◆ **SUPPLIED DATA**
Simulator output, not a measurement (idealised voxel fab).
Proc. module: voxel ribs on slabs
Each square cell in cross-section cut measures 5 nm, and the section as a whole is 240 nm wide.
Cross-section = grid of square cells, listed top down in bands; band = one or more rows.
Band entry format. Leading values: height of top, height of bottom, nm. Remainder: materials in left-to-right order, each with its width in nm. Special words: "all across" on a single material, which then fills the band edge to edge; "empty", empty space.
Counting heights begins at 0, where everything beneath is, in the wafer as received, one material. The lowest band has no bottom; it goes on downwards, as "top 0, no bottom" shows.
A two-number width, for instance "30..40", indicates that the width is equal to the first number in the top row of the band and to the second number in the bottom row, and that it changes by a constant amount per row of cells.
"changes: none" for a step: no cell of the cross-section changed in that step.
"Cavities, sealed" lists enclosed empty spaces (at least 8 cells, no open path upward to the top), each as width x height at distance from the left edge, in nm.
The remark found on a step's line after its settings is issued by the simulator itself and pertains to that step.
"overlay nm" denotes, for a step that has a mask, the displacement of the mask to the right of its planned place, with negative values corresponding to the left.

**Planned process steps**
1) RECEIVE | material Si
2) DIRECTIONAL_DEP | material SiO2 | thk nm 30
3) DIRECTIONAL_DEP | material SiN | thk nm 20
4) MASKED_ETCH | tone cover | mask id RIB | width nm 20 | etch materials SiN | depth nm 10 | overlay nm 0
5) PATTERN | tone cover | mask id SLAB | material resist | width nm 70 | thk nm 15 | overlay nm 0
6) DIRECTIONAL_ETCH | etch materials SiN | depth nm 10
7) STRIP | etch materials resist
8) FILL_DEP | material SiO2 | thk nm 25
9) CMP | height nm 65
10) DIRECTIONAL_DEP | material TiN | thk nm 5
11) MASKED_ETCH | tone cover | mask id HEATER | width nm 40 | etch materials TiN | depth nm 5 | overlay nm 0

◆ **BRIEF**
In the material above, locate the line containing "Band entry format." and the line containing "edge, in nm.". Transcribe exactly those two lines and every line between them, and nothing more.

◆ **EXERCISE RESULT**
Band entry format. Leading values: height of top, height of bottom, nm. Remainder: materials in left-to-right order, each with its width in nm. Special words: "all across" on a single material, which then fills the band edge to edge; "empty", empty space.
Counting heights begins at 0, where everything beneath is, in the wafer as received, one material. The lowest band has no bottom; it goes on downwards, as "top 0, no bottom" shows.
A two-number width, for instance "30..40", indicates that the width is equal to the first number in the top row of the band and to the second number in the bottom row, and that it changes by a constant amount per row of cells.
"changes: none" for a step: no cell of the cross-section changed in that step.
"Cavities, sealed" lists enclosed empty spaces (at least 8 cells, no open path upward to the top), each as width x height at distance from the left edge, in nm.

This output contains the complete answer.